Write out once more the lines running from the top of the entries below to the line with "At GF_M4_CD_MEAS_14 the", both ends included.

[[ GIVEN RECORDS, beginning ]]
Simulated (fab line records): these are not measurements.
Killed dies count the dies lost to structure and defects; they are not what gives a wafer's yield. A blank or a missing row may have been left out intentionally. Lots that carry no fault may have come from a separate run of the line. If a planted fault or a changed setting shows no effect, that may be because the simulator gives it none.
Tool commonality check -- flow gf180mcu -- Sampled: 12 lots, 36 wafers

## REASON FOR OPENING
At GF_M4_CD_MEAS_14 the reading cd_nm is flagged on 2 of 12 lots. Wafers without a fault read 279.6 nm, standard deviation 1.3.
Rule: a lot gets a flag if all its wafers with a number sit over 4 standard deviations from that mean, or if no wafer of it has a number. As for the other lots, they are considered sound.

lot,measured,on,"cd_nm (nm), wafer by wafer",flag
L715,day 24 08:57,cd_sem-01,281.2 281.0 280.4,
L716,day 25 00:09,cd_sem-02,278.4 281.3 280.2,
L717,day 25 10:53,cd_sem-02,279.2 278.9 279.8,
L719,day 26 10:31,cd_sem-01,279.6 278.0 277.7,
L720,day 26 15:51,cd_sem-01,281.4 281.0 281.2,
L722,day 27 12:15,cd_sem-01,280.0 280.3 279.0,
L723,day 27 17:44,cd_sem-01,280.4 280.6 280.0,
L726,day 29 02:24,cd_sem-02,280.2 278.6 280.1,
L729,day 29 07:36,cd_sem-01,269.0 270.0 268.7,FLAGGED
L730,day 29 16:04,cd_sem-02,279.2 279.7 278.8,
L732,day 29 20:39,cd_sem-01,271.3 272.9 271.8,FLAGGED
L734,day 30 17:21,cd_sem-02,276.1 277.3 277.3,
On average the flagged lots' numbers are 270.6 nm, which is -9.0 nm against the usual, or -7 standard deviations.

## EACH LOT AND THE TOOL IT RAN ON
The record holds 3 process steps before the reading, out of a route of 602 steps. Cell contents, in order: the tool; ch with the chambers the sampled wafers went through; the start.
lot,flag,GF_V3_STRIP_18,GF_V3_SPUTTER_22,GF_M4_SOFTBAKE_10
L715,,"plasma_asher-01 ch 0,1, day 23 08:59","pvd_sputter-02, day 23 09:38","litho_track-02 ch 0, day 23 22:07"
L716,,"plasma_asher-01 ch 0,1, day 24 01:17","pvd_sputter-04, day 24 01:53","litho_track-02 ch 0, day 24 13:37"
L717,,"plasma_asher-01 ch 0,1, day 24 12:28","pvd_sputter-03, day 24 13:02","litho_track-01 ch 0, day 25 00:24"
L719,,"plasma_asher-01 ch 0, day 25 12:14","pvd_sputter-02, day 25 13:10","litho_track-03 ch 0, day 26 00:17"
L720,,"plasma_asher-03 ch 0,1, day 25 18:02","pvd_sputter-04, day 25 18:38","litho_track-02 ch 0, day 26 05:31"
[[ GIVEN RECORDS, end ]]

#### ANSWER AREA
Simulated (fab line records): these are not measurements.
Killed dies count the dies lost to structure and defects; they are not what gives a wafer's yield. A blank or a missing row may have been left out intentionally. Lots that carry no fault may have come from a separate run of the line. If a planted fault or a changed setting shows no effect, that may be because the simulator gives it none.
Tool commonality check -- flow gf180mcu -- Sampled: 12 lots, 36 wafers

## REASON FOR OPENING
At GF_M4_CD_MEAS_14 the reading cd_nm is flagged on 2 of 12 lots. Wafers without a fault read 279.6 nm, standard deviation 1.3.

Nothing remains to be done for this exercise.